INFORMATION GIVEN =>
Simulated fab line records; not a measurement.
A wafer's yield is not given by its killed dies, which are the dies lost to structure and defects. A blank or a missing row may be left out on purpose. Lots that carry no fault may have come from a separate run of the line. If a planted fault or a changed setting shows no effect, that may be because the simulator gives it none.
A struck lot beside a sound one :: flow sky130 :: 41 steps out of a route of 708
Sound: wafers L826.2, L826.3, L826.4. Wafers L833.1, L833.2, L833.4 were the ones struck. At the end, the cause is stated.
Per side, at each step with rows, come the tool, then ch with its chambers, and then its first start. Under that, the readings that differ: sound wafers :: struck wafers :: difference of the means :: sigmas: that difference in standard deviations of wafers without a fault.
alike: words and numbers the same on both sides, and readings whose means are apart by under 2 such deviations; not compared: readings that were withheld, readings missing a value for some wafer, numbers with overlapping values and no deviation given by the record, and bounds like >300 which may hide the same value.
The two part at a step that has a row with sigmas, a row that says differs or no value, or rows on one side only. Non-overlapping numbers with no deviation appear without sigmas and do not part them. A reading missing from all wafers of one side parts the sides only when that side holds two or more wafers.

ASSIGNED TASK => Nothing but the lines from the start of the data through the line holding "alike: words and" should be restated, and each one exactly.

RESPONSE BOX =>
Simulated fab line records; not a measurement.
A wafer's yield is not given by its killed dies, which are the dies lost to structure and defects. A blank or a missing row may be left out on purpose. Lots that carry no fault may have come from a separate run of the line. If a planted fault or a changed setting shows no effect, that may be because the simulator gives it none.
A struck lot beside a sound one :: flow sky130 :: 41 steps out of a route of 708
Sound: wafers L826.2, L826.3, L826.4. Wafers L833.1, L833.2, L833.4 were the ones struck. At the end, the cause is stated.
Per side, at each step with rows, come the tool, then ch with its chambers, and then its first start. Under that, the readings that differ: sound wafers :: struck wafers :: difference of the means :: sigmas: that difference in standard deviations of wafers without a fault.
alike: words and numbers the same on both sides, and readings whose means are apart by under 2 such deviations; not compared: readings that were withheld, readings missing a value for some wafer, numbers with overlapping values and no deviation given by the record, and bounds like >300 which may hide the same value.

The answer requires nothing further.